Entries provided START

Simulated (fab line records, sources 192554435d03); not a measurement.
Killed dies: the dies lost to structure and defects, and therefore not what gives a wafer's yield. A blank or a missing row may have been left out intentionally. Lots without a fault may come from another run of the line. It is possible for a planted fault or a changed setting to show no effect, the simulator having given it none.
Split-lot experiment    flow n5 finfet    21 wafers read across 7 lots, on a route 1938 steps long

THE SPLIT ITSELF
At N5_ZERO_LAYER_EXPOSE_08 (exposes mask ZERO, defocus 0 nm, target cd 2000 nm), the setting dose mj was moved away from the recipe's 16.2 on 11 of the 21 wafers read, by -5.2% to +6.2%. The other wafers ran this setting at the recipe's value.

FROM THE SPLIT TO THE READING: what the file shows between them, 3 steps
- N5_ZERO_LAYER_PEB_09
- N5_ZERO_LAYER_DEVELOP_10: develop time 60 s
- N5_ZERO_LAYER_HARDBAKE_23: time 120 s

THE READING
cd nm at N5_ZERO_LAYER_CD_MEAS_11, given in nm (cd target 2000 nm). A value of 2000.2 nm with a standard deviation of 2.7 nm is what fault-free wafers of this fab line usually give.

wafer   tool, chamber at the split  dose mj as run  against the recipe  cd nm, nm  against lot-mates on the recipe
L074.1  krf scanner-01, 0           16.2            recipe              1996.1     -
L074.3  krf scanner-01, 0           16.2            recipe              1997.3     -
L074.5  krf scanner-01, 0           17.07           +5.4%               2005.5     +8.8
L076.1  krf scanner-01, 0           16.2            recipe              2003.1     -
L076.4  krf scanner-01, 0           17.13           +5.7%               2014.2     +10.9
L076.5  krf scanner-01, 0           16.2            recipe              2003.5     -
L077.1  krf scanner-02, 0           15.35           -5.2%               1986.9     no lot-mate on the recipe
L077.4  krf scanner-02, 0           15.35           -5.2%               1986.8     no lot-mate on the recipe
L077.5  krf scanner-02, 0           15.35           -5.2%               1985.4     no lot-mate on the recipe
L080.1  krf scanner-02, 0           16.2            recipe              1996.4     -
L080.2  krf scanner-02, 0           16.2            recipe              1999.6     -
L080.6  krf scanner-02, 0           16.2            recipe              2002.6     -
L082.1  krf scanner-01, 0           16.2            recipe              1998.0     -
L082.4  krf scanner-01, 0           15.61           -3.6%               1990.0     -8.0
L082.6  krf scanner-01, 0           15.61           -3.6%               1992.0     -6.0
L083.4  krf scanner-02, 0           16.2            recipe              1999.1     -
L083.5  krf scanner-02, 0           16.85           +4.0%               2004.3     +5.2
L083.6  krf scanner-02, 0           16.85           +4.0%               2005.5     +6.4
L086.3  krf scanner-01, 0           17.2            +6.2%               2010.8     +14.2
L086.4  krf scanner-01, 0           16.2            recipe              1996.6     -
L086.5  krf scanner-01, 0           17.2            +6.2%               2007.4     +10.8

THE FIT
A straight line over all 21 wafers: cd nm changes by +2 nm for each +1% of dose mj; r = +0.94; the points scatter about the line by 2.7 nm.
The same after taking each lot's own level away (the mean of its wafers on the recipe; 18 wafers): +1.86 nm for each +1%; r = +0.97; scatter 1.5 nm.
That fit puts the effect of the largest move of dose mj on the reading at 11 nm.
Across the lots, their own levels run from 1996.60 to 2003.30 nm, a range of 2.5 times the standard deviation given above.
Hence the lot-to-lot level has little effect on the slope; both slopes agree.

Entries provided END

__Task item__:
For this exercise, please output exactly the lines above starting at the line with "THE SPLIT ITSELF" and ending at the line with "FROM THE SPLIT", ends included.

__Exercise answer__:
THE SPLIT ITSELF
At N5_ZERO_LAYER_EXPOSE_08 (exposes mask ZERO, defocus 0 nm, target cd 2000 nm), the setting dose mj was moved away from the recipe's 16.2 on 11 of the 21 wafers read, by -5.2% to +6.2%. The other wafers ran this setting at the recipe's value.

FROM THE SPLIT TO THE READING: what the file shows between them, 3 steps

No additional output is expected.